- [WORK TASK] Transcribe the data below verbatim from the line with "note on this" to the line with "11 ETCH: chemistry". Include both of those lines.

- [STUDY MATERIAL]

━━━━━━━━━━

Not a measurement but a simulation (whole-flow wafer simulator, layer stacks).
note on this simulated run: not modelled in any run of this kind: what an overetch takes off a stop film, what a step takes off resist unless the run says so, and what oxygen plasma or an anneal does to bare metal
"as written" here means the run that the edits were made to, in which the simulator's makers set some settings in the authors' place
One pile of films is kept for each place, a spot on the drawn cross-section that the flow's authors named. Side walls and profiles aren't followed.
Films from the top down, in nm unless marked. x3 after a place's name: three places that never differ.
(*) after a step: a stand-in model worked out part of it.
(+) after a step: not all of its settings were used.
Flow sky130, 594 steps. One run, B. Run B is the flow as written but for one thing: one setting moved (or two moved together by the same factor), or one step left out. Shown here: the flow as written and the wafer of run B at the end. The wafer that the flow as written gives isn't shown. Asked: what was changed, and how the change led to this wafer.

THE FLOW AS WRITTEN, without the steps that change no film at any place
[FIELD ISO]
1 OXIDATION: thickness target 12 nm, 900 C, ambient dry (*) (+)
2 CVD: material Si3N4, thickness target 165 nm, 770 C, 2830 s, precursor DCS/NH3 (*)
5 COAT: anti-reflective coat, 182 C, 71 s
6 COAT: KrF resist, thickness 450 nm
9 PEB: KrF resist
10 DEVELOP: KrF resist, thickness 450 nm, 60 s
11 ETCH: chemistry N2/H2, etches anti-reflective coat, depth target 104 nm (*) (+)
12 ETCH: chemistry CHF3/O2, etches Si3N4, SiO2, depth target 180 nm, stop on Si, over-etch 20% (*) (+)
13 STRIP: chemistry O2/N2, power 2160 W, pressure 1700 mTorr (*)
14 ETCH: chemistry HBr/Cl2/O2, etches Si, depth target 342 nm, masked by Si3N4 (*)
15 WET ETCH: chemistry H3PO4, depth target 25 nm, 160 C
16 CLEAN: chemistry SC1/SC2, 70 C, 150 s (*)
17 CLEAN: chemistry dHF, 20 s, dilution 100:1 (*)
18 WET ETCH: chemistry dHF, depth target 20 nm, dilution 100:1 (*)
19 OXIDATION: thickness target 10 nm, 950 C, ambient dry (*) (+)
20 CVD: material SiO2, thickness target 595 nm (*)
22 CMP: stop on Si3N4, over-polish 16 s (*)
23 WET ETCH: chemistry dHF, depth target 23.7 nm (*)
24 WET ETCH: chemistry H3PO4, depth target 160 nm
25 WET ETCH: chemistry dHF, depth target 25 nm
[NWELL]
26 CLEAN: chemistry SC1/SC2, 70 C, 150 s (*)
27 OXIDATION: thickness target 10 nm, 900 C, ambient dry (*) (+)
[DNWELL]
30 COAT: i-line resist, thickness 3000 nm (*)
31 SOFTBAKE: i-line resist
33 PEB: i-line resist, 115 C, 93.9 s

━━━━━━━━━━

- [YOUR SOLUTION]
note on this simulated run: not modelled in any run of this kind: what an overetch takes off a stop film, what a step takes off resist unless the run says so, and what oxygen plasma or an anneal does to bare metal
"as written" here means the run that the edits were made to, in which the simulator's makers set some settings in the authors' place
One pile of films is kept for each place, a spot on the drawn cross-section that the flow's authors named. Side walls and profiles aren't followed.
Films from the top down, in nm unless marked. x3 after a place's name: three places that never differ.
(*) after a step: a stand-in model worked out part of it.
(+) after a step: not all of its settings were used.
Flow sky130, 594 steps. One run, B. Run B is the flow as written but for one thing: one setting moved (or two moved together by the same factor), or one step left out. Shown here: the flow as written and the wafer of run B at the end. The wafer that the flow as written gives isn't shown. Asked: what was changed, and how the change led to this wafer.

THE FLOW AS WRITTEN, without the steps that change no film at any place
[FIELD ISO]
1 OXIDATION: thickness target 12 nm, 900 C, ambient dry (*) (+)
2 CVD: material Si3N4, thickness target 165 nm, 770 C, 2830 s, precursor DCS/NH3 (*)
5 COAT: anti-reflective coat, 182 C, 71 s
6 COAT: KrF resist, thickness 450 nm
9 PEB: KrF resist
10 DEVELOP: KrF resist, thickness 450 nm, 60 s
11 ETCH: chemistry N2/H2, etches anti-reflective coat, depth target 104 nm (*) (+)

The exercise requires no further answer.